◆ Data extracts
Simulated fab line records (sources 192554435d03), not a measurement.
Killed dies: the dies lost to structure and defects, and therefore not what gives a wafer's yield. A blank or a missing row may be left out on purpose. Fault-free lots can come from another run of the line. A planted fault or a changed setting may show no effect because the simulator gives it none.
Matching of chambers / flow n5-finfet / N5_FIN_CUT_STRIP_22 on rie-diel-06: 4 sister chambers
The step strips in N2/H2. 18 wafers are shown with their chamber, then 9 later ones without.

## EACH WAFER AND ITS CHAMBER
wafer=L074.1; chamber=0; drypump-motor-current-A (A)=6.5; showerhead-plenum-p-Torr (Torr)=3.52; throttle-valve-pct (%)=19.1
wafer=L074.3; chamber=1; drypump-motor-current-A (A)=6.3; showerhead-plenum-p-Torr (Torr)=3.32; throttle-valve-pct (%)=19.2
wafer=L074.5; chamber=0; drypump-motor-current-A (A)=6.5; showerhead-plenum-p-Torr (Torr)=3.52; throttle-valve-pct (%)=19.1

◆ Work order
Without changing anything, quote the lines from the top of the data to the line that contains "Killed dies: the", including that line.

◆ Your solution
Simulated fab line records (sources 192554435d03), not a measurement.
Killed dies: the dies lost to structure and defects, and therefore not what gives a wafer's yield. A blank or a missing row may be left out on purpose. Fault-free lots can come from another run of the line. A planted fault or a changed setting may show no effect because the simulator gives it none.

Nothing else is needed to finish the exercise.